Every record must be retyped exactly as it reads.

▸ **Data section**:

━━━━━━━━━━━━━━━━

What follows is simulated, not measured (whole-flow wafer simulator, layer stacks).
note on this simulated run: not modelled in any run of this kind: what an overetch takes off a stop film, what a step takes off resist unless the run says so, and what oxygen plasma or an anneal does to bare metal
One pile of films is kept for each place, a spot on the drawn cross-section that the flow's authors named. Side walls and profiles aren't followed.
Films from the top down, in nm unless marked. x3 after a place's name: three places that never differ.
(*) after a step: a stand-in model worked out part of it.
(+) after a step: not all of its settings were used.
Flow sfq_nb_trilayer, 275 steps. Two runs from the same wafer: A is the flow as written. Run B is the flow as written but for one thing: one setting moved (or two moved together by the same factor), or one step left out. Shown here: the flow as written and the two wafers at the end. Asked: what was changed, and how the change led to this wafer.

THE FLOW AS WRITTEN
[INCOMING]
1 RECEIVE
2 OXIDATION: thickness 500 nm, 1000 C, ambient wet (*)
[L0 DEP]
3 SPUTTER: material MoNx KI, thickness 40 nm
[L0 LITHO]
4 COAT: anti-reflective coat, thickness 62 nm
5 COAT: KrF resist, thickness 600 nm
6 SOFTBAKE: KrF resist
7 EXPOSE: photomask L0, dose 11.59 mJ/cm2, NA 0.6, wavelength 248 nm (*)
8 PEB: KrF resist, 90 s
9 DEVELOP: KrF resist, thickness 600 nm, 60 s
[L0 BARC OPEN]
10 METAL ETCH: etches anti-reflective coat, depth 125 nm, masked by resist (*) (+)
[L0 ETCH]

━━━━━━━━━━━━━━━━

▸ **Exercise output**:
What follows is simulated, not measured (whole-flow wafer simulator, layer stacks).
note on this simulated run: not modelled in any run of this kind: what an overetch takes off a stop film, what a step takes off resist unless the run says so, and what oxygen plasma or an anneal does to bare metal
One pile of films is kept for each place, a spot on the drawn cross-section that the flow's authors named. Side walls and profiles aren't followed.
Films from the top down, in nm unless marked. x3 after a place's name: three places that never differ.
(*) after a step: a stand-in model worked out part of it.
(+) after a step: not all of its settings were used.
Flow sfq_nb_trilayer, 275 steps. Two runs from the same wafer: A is the flow as written. Run B is the flow as written but for one thing: one setting moved (or two moved together by the same factor), or one step left out. Shown here: the flow as written and the two wafers at the end. Asked: what was changed, and how the change led to this wafer.

THE FLOW AS WRITTEN
[INCOMING]
1 RECEIVE
2 OXIDATION: thickness 500 nm, 1000 C, ambient wet (*)
[L0 DEP]
3 SPUTTER: material MoNx KI, thickness 40 nm
[L0 LITHO]
4 COAT: anti-reflective coat, thickness 62 nm
5 COAT: KrF resist, thickness 600 nm
6 SOFTBAKE: KrF resist
7 EXPOSE: photomask L0, dose 11.59 mJ/cm2, NA 0.6, wavelength 248 nm (*)
8 PEB: KrF resist, 90 s
9 DEVELOP: KrF resist, thickness 600 nm, 60 s
[L0 BARC OPEN]
10 METAL ETCH: etches anti-reflective coat, depth 125 nm, masked by resist (*) (+)
[L0 ETCH]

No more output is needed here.